▸ WORK ITEM
Once the line containing "At each step" is found in the entries below, restate it and each following line word for word, stopping after the line containing "alike: same words".

▸ GIVEN INFORMATION
-------

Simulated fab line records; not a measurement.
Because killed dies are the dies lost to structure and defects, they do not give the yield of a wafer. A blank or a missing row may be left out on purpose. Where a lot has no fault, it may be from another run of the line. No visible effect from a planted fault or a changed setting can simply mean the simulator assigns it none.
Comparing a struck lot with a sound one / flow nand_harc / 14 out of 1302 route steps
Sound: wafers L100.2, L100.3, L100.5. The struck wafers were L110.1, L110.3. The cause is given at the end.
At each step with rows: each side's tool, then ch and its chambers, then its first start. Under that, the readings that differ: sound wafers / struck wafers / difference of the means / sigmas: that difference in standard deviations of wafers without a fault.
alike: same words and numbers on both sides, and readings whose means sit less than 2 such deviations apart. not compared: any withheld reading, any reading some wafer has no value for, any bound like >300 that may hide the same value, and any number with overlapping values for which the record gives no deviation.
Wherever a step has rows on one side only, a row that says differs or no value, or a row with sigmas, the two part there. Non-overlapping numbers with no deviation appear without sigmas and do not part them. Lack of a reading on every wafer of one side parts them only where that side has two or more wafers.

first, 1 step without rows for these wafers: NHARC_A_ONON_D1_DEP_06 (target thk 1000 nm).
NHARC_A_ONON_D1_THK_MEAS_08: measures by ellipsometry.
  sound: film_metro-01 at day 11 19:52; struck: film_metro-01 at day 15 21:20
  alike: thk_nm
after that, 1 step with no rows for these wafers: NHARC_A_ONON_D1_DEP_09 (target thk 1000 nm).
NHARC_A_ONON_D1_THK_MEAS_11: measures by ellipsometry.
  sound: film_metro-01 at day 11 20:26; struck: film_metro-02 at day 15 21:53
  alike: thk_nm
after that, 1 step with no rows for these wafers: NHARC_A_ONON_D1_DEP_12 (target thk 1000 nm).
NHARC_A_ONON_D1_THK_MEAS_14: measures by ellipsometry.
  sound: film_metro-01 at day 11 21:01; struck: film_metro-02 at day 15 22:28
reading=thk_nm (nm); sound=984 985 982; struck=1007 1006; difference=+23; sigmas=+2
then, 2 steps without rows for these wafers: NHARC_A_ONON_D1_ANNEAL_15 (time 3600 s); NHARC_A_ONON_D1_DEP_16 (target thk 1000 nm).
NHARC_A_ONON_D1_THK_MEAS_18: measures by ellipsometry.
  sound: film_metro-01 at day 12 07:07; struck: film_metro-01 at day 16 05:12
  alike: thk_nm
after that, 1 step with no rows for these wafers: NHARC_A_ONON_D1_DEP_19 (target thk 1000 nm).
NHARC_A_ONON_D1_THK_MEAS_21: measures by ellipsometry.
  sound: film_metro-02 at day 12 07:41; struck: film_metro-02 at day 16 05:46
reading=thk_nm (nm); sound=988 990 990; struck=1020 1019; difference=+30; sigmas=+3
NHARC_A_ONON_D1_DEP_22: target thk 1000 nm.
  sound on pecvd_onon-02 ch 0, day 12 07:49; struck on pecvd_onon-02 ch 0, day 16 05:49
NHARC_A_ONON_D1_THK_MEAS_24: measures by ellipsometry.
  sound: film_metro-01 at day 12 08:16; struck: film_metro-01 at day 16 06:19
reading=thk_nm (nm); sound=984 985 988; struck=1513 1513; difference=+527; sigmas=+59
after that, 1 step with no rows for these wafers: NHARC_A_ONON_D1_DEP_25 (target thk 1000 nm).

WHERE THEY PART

-------

▸ ANSWER SECTION
At each step with rows: each side's tool, then ch and its chambers, then its first start. Under that, the readings that differ: sound wafers / struck wafers / difference of the means / sigmas: that difference in standard deviations of wafers without a fault.
alike: same words and numbers on both sides, and readings whose means sit less than 2 such deviations apart. not compared: any withheld reading, any reading some wafer has no value for, any bound like >300 that may hide the same value, and any number with overlapping values for which the record gives no deviation.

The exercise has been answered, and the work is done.